--- --- ---

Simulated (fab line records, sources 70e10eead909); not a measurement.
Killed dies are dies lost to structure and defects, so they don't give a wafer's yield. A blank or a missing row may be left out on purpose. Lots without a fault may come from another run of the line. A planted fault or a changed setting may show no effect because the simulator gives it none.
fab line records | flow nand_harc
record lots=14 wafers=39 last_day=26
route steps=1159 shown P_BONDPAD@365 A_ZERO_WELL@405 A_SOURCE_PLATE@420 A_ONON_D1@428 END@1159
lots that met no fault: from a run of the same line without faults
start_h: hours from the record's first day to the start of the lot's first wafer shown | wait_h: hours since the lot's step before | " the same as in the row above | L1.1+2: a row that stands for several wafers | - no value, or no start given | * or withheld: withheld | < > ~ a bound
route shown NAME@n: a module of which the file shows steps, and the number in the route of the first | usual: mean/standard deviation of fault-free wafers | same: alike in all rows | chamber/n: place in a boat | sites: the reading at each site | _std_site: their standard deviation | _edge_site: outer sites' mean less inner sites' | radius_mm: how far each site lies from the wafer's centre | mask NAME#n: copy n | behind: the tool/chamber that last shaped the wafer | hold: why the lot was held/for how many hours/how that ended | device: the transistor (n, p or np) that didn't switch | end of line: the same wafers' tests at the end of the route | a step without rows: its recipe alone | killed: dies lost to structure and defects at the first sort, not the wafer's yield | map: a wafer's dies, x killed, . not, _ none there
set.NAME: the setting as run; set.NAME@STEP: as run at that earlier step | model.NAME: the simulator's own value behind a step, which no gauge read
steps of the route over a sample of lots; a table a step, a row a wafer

--- --- ---

Brief: In the listing above, please copy exactly the lines from the first through the one that contains "set.NAME: the setting", and no others.

Answer box:
Simulated (fab line records, sources 70e10eead909); not a measurement.
Killed dies are dies lost to structure and defects, so they don't give a wafer's yield. A blank or a missing row may be left out on purpose. Lots without a fault may come from another run of the line. A planted fault or a changed setting may show no effect because the simulator gives it none.
fab line records | flow nand_harc
record lots=14 wafers=39 last_day=26
route steps=1159 shown P_BONDPAD@365 A_ZERO_WELL@405 A_SOURCE_PLATE@420 A_ONON_D1@428 END@1159
lots that met no fault: from a run of the same line without faults
start_h: hours from the record's first day to the start of the lot's first wafer shown | wait_h: hours since the lot's step before | " the same as in the row above | L1.1+2: a row that stands for several wafers | - no value, or no start given | * or withheld: withheld | < > ~ a bound
route shown NAME@n: a module of which the file shows steps, and the number in the route of the first | usual: mean/standard deviation of fault-free wafers | same: alike in all rows | chamber/n: place in a boat | sites: the reading at each site | _std_site: their standard deviation | _edge_site: outer sites' mean less inner sites' | radius_mm: how far each site lies from the wafer's centre | mask NAME#n: copy n | behind: the tool/chamber that last shaped the wafer | hold: why the lot was held/for how many hours/how that ended | device: the transistor (n, p or np) that didn't switch | end of line: the same wafers' tests at the end of the route | a step without rows: its recipe alone | killed: dies lost to structure and defects at the first sort, not the wafer's yield | map: a wafer's dies, x killed, . not, _ none there
set.NAME: the setting as run; set.NAME@STEP: as run at that earlier step | model.NAME: the simulator's own value behind a step, which no gauge read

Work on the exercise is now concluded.